WORK TASK:
From the first line of the records below through the line containing "A sampling plan", copy everything exactly and nothing more.

DATA SECTION:
◇ ◇ ◇
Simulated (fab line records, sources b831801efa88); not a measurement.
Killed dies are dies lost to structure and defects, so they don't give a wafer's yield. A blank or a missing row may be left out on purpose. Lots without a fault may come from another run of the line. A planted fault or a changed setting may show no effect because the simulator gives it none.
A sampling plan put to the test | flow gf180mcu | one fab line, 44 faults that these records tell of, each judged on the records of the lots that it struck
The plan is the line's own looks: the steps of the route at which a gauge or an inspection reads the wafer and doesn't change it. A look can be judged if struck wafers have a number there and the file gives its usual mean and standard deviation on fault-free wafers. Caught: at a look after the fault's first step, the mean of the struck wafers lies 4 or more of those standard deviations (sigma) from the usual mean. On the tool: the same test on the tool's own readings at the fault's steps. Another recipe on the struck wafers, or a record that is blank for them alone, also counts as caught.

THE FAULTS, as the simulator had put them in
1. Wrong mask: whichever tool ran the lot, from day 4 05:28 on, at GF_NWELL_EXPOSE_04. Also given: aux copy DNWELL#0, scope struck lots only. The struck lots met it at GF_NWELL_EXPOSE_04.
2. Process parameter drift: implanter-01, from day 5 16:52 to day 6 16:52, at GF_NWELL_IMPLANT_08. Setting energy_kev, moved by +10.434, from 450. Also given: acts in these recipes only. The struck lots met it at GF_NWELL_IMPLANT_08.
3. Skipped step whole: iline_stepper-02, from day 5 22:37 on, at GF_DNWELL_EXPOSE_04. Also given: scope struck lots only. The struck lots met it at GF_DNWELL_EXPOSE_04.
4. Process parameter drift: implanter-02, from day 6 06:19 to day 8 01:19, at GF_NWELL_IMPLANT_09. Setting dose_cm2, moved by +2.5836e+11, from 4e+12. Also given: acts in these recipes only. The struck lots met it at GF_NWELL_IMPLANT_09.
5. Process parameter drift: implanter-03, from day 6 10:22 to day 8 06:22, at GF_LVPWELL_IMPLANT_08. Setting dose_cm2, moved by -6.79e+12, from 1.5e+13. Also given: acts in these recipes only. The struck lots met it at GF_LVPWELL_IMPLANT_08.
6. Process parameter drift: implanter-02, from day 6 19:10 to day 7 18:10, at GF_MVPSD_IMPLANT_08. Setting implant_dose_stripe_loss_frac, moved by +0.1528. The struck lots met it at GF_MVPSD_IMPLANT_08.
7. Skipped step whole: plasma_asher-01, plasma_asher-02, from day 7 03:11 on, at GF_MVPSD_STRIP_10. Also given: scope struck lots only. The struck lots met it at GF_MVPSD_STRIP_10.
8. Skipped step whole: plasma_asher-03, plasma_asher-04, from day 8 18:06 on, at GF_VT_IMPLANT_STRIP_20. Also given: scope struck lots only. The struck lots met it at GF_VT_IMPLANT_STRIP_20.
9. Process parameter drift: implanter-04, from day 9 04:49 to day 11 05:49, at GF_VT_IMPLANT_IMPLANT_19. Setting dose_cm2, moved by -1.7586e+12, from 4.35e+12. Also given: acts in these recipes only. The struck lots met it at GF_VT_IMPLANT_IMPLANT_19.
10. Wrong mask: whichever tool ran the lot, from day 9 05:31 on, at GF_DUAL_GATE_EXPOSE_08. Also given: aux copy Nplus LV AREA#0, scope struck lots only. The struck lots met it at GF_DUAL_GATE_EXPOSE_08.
◇ ◇ ◇

WRITTEN REPLY:
Simulated (fab line records, sources b831801efa88); not a measurement.
Killed dies are dies lost to structure and defects, so they don't give a wafer's yield. A blank or a missing row may be left out on purpose. Lots without a fault may come from another run of the line. A planted fault or a changed setting may show no effect because the simulator gives it none.
A sampling plan put to the test | flow gf180mcu | one fab line, 44 faults that these records tell of, each judged on the records of the lots that it struck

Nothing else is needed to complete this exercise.